++++++++++
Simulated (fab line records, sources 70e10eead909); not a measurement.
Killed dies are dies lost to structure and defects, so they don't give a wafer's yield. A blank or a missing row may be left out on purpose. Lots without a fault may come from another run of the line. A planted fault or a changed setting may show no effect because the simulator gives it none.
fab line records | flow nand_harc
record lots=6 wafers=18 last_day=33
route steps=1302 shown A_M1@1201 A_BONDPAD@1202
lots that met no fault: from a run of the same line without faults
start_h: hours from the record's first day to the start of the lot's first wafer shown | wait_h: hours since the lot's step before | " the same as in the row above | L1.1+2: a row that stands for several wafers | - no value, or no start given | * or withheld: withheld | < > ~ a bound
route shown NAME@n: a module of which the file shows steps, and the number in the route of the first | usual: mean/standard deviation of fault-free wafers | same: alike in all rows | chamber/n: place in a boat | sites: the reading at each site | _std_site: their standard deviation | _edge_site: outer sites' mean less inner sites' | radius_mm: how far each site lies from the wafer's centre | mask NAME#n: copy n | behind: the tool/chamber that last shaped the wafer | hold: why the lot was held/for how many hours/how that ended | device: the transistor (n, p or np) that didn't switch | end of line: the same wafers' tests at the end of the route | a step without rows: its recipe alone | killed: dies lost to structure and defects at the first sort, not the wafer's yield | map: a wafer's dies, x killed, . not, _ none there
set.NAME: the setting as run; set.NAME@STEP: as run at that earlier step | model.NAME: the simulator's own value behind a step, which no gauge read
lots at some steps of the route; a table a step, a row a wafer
++++++++++

# WORK ORDER:
Your reply must contain exactly the lines from the first line of the data through the line holding "set.NAME: the setting", and nothing more.

# ANSWER SPACE:
Simulated (fab line records, sources 70e10eead909); not a measurement.
Killed dies are dies lost to structure and defects, so they don't give a wafer's yield. A blank or a missing row may be left out on purpose. Lots without a fault may come from another run of the line. A planted fault or a changed setting may show no effect because the simulator gives it none.
fab line records | flow nand_harc
record lots=6 wafers=18 last_day=33
route steps=1302 shown A_M1@1201 A_BONDPAD@1202
lots that met no fault: from a run of the same line without faults
start_h: hours from the record's first day to the start of the lot's first wafer shown | wait_h: hours since the lot's step before | " the same as in the row above | L1.1+2: a row that stands for several wafers | - no value, or no start given | * or withheld: withheld | < > ~ a bound
route shown NAME@n: a module of which the file shows steps, and the number in the route of the first | usual: mean/standard deviation of fault-free wafers | same: alike in all rows | chamber/n: place in a boat | sites: the reading at each site | _std_site: their standard deviation | _edge_site: outer sites' mean less inner sites' | radius_mm: how far each site lies from the wafer's centre | mask NAME#n: copy n | behind: the tool/chamber that last shaped the wafer | hold: why the lot was held/for how many hours/how that ended | device: the transistor (n, p or np) that didn't switch | end of line: the same wafers' tests at the end of the route | a step without rows: its recipe alone | killed: dies lost to structure and defects at the first sort, not the wafer's yield | map: a wafer's dies, x killed, . not, _ none there
set.NAME: the setting as run; set.NAME@STEP: as run at that earlier step | model.NAME: the simulator's own value behind a step, which no gauge read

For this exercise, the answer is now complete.